▼

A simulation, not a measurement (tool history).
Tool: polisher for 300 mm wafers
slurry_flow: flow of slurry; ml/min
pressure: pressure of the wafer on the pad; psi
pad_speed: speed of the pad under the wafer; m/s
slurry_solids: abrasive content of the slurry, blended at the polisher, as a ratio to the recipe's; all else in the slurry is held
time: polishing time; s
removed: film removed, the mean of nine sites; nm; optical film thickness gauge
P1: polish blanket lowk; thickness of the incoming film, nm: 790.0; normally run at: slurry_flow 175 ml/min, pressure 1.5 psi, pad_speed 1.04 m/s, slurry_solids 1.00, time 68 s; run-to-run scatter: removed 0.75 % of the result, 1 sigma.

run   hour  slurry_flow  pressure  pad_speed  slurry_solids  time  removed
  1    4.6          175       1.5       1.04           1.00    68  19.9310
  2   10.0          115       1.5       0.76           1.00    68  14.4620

▲

ASSIGNMENT -
Give again, word for word, the records from their first line to the one with "time: polishing time; s", and leave out all else.

ANSWER SECTION -
A simulation, not a measurement (tool history).
Tool: polisher for 300 mm wafers
slurry_flow: flow of slurry; ml/min
pressure: pressure of the wafer on the pad; psi
pad_speed: speed of the pad under the wafer; m/s
slurry_solids: abrasive content of the slurry, blended at the polisher, as a ratio to the recipe's; all else in the slurry is held
time: polishing time; s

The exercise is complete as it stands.